§ **EXERCISE**: Reproduce word for word the lines between those holding "6. STRIP, etch materials resist" and "8. DIRECTIONAL_DEP, material aC, thk nm 15", inclusive, and nothing else from the data below.

────────────────────

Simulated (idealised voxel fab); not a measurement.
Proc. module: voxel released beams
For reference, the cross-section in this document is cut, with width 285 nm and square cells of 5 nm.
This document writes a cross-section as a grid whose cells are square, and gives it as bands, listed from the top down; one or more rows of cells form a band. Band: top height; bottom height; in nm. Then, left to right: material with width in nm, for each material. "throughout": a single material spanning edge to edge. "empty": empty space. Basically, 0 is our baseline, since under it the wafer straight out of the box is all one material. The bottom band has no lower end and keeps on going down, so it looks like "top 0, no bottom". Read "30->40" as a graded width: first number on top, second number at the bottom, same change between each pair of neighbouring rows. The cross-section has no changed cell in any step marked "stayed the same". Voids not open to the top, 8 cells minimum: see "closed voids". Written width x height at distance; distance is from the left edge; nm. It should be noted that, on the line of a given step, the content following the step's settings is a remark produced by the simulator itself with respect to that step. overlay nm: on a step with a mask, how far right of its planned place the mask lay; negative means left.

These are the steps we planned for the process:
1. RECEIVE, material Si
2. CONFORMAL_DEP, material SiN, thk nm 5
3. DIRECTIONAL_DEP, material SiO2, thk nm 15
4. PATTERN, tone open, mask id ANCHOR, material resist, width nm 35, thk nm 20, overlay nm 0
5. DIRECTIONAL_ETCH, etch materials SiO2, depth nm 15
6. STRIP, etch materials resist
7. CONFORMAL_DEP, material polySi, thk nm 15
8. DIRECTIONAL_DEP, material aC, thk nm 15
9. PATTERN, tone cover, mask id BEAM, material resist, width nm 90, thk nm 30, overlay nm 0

────────────────────

§ **SOLUTION**:
6. STRIP, etch materials resist
7. CONFORMAL_DEP, material polySi, thk nm 15
8. DIRECTIONAL_DEP, material aC, thk nm 15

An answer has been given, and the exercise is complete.